*DATA UNDER STUDY:*
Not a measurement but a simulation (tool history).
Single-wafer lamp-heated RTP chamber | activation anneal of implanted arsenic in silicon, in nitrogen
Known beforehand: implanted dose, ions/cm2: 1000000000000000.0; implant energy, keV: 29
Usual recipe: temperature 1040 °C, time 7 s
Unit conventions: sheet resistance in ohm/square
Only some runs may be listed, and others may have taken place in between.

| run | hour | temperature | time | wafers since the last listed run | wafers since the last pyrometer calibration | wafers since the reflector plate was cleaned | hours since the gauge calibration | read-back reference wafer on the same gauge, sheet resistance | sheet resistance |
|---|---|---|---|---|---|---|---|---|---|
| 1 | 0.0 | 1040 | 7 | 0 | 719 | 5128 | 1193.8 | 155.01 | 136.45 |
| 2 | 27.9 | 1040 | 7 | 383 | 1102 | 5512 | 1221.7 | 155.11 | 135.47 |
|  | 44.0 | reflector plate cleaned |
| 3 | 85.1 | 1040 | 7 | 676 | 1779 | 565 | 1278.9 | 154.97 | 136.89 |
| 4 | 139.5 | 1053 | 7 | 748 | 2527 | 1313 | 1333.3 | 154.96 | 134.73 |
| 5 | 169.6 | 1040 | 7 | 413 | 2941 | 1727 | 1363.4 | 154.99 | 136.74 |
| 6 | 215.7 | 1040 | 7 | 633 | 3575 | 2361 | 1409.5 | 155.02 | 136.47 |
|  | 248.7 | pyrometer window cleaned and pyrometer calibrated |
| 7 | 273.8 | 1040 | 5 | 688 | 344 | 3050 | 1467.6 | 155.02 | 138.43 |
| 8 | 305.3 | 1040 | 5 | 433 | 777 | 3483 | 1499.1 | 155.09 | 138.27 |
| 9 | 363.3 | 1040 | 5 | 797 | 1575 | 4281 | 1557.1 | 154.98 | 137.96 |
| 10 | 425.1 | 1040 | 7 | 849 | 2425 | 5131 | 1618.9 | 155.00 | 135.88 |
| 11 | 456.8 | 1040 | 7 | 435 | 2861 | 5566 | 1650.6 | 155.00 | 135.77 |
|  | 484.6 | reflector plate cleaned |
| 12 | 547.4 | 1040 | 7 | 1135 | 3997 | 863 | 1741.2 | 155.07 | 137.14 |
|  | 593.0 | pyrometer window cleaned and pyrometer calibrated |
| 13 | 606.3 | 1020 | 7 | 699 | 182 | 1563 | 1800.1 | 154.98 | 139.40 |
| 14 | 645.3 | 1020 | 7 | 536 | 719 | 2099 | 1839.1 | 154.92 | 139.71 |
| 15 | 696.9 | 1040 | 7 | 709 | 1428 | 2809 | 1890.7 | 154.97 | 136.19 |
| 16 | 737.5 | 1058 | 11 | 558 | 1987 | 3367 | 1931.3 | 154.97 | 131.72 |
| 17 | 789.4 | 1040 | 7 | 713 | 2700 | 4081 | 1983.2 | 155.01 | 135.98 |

*ASSIGNED TASK:* The lines above, from the first through the one containing "154.97 | 131.72 |", must be restated word for word, with nothing added.

*PROBLEM SOLUTION:*
Not a measurement but a simulation (tool history).
Single-wafer lamp-heated RTP chamber | activation anneal of implanted arsenic in silicon, in nitrogen
Known beforehand: implanted dose, ions/cm2: 1000000000000000.0; implant energy, keV: 29
Usual recipe: temperature 1040 °C, time 7 s
Unit conventions: sheet resistance in ohm/square
Only some runs may be listed, and others may have taken place in between.

| run | hour | temperature | time | wafers since the last listed run | wafers since the last pyrometer calibration | wafers since the reflector plate was cleaned | hours since the gauge calibration | read-back reference wafer on the same gauge, sheet resistance | sheet resistance |
|---|---|---|---|---|---|---|---|---|---|
| 1 | 0.0 | 1040 | 7 | 0 | 719 | 5128 | 1193.8 | 155.01 | 136.45 |
| 2 | 27.9 | 1040 | 7 | 383 | 1102 | 5512 | 1221.7 | 155.11 | 135.47 |
|  | 44.0 | reflector plate cleaned |
| 3 | 85.1 | 1040 | 7 | 676 | 1779 | 565 | 1278.9 | 154.97 | 136.89 |
| 4 | 139.5 | 1053 | 7 | 748 | 2527 | 1313 | 1333.3 | 154.96 | 134.73 |
| 5 | 169.6 | 1040 | 7 | 413 | 2941 | 1727 | 1363.4 | 154.99 | 136.74 |
| 6 | 215.7 | 1040 | 7 | 633 | 3575 | 2361 | 1409.5 | 155.02 | 136.47 |
|  | 248.7 | pyrometer window cleaned and pyrometer calibrated |
| 7 | 273.8 | 1040 | 5 | 688 | 344 | 3050 | 1467.6 | 155.02 | 138.43 |
| 8 | 305.3 | 1040 | 5 | 433 | 777 | 3483 | 1499.1 | 155.09 | 138.27 |
| 9 | 363.3 | 1040 | 5 | 797 | 1575 | 4281 | 1557.1 | 154.98 | 137.96 |
| 10 | 425.1 | 1040 | 7 | 849 | 2425 | 5131 | 1618.9 | 155.00 | 135.88 |
| 11 | 456.8 | 1040 | 7 | 435 | 2861 | 5566 | 1650.6 | 155.00 | 135.77 |
|  | 484.6 | reflector plate cleaned |
| 12 | 547.4 | 1040 | 7 | 1135 | 3997 | 863 | 1741.2 | 155.07 | 137.14 |
|  | 593.0 | pyrometer window cleaned and pyrometer calibrated |
| 13 | 606.3 | 1020 | 7 | 699 | 182 | 1563 | 1800.1 | 154.98 | 139.40 |
| 14 | 645.3 | 1020 | 7 | 536 | 719 | 2099 | 1839.1 | 154.92 | 139.71 |
| 15 | 696.9 | 1040 | 7 | 709 | 1428 | 2809 | 1890.7 | 154.97 | 136.19 |
| 16 | 737.5 | 1058 | 11 | 558 | 1987 | 3367 | 1931.3 | 154.97 | 131.72 |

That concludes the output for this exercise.